> **Assigned task**: The answer must be an exact reproduction of the lines from the start of the records below through the line containing "What this tool", and nothing more.

> **Supplied entries**:
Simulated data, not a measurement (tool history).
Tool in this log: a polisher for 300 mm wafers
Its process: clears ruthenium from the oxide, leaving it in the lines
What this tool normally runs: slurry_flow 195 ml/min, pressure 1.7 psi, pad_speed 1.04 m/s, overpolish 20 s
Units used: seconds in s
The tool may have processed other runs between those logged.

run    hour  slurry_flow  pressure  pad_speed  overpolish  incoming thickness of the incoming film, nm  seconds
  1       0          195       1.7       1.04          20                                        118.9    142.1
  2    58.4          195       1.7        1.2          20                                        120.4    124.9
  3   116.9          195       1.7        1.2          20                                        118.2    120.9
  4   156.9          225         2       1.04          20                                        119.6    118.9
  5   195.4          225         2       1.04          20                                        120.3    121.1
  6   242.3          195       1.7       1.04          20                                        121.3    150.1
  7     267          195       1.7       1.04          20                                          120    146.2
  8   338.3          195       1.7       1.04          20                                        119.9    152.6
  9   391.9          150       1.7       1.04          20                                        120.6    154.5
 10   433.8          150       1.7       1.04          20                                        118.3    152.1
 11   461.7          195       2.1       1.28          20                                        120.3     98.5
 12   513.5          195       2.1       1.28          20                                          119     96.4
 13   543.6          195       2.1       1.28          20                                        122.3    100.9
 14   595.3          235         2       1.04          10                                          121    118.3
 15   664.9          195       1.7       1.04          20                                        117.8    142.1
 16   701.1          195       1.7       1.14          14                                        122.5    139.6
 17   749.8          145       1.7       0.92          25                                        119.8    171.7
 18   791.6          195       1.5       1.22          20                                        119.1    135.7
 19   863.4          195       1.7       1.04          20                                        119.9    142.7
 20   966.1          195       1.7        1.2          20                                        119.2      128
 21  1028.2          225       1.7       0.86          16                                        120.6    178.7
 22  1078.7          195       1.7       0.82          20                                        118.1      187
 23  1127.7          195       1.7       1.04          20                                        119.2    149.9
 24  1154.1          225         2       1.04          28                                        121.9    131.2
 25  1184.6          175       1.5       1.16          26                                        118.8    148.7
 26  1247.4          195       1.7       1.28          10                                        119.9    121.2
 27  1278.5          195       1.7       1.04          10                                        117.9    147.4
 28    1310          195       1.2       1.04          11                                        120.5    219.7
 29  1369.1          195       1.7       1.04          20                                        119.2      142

> **Problem solution**:
Simulated data, not a measurement (tool history).
Tool in this log: a polisher for 300 mm wafers
Its process: clears ruthenium from the oxide, leaving it in the lines
What this tool normally runs: slurry_flow 195 ml/min, pressure 1.7 psi, pad_speed 1.04 m/s, overpolish 20 s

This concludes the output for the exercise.